----------

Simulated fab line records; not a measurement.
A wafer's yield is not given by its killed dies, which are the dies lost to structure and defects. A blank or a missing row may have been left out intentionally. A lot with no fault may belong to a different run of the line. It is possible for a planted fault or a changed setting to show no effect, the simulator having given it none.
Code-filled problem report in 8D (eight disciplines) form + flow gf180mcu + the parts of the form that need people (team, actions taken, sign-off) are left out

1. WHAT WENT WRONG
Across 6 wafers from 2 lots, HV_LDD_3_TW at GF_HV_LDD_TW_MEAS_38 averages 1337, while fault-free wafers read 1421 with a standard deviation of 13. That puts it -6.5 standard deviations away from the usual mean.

----------

### BRIEF:
Produce the material above again, word for word.

### EXERCISE RESPONSE:
Simulated fab line records; not a measurement.
A wafer's yield is not given by its killed dies, which are the dies lost to structure and defects. A blank or a missing row may have been left out intentionally. A lot with no fault may belong to a different run of the line. It is possible for a planted fault or a changed setting to show no effect, the simulator having given it none.
Code-filled problem report in 8D (eight disciplines) form + flow gf180mcu + the parts of the form that need people (team, actions taken, sign-off) are left out

1. WHAT WENT WRONG
Across 6 wafers from 2 lots, HV_LDD_3_TW at GF_HV_LDD_TW_MEAS_38 averages 1337, while fault-free wafers read 1421 with a standard deviation of 13. That puts it -6.5 standard deviations away from the usual mean.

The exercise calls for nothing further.